- TASK ITEM:
Here is the listing. Print it exactly.

- DATA EXTRACT:
[Start of Attachment]

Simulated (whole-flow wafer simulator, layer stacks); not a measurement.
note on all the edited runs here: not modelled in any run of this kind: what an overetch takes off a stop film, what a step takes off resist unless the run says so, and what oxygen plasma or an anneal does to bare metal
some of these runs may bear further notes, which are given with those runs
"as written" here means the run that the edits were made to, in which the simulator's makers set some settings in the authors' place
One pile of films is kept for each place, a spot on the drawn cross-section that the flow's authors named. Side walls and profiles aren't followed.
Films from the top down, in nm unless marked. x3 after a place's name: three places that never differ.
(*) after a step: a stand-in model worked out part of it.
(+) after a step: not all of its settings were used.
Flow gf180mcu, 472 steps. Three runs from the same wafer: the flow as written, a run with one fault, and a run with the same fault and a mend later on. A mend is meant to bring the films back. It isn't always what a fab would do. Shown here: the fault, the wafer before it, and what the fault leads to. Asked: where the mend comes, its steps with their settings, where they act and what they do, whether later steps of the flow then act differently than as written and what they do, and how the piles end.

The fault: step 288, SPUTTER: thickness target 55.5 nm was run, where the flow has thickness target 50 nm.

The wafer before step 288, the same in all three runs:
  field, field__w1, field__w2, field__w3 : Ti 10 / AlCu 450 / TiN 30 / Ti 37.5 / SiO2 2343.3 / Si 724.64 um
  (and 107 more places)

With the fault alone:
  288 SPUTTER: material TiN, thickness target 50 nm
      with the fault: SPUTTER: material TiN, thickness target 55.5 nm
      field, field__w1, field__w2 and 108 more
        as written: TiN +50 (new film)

[End of Attachment]

- EXERCISE ANSWER:
Simulated (whole-flow wafer simulator, layer stacks); not a measurement.
note on all the edited runs here: not modelled in any run of this kind: what an overetch takes off a stop film, what a step takes off resist unless the run says so, and what oxygen plasma or an anneal does to bare metal
some of these runs may bear further notes, which are given with those runs
"as written" here means the run that the edits were made to, in which the simulator's makers set some settings in the authors' place
One pile of films is kept for each place, a spot on the drawn cross-section that the flow's authors named. Side walls and profiles aren't followed.
Films from the top down, in nm unless marked. x3 after a place's name: three places that never differ.
(*) after a step: a stand-in model worked out part of it.
(+) after a step: not all of its settings were used.
Flow gf180mcu, 472 steps. Three runs from the same wafer: the flow as written, a run with one fault, and a run with the same fault and a mend later on. A mend is meant to bring the films back. It isn't always what a fab would do. Shown here: the fault, the wafer before it, and what the fault leads to. Asked: where the mend comes, its steps with their settings, where they act and what they do, whether later steps of the flow then act differently than as written and what they do, and how the piles end.

The fault: step 288, SPUTTER: thickness target 55.5 nm was run, where the flow has thickness target 50 nm.

The wafer before step 288, the same in all three runs:
  field, field__w1, field__w2, field__w3 : Ti 10 / AlCu 450 / TiN 30 / Ti 37.5 / SiO2 2343.3 / Si 724.64 um
  (and 107 more places)

With the fault alone:
  288 SPUTTER: material TiN, thickness target 50 nm
      with the fault: SPUTTER: material TiN, thickness target 55.5 nm
      field, field__w1, field__w2 and 108 more
        as written: TiN +50 (new film)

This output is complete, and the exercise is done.